# Assignment
Give again only those lines from the start of the entries through the line holding "Starting facts: thickness", leaving them as they are.

# Data section
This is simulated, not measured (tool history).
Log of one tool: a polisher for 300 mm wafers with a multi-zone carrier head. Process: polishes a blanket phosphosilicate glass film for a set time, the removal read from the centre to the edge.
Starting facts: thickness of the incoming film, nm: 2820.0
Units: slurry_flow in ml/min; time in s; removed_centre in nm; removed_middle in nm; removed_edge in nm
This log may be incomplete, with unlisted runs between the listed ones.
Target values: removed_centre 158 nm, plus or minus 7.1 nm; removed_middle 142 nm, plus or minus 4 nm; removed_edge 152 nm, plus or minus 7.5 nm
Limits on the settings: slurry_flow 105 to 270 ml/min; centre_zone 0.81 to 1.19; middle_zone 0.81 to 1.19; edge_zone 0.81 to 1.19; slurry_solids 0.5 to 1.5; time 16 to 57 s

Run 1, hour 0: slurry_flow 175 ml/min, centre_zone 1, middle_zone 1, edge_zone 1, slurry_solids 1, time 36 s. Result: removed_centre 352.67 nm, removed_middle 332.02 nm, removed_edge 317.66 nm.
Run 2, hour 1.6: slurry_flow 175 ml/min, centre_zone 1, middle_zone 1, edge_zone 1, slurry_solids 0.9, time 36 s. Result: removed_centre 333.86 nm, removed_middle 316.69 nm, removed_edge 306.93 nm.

# Your response
This is simulated, not measured (tool history).
Log of one tool: a polisher for 300 mm wafers with a multi-zone carrier head. Process: polishes a blanket phosphosilicate glass film for a set time, the removal read from the centre to the edge.
Starting facts: thickness of the incoming film, nm: 2820.0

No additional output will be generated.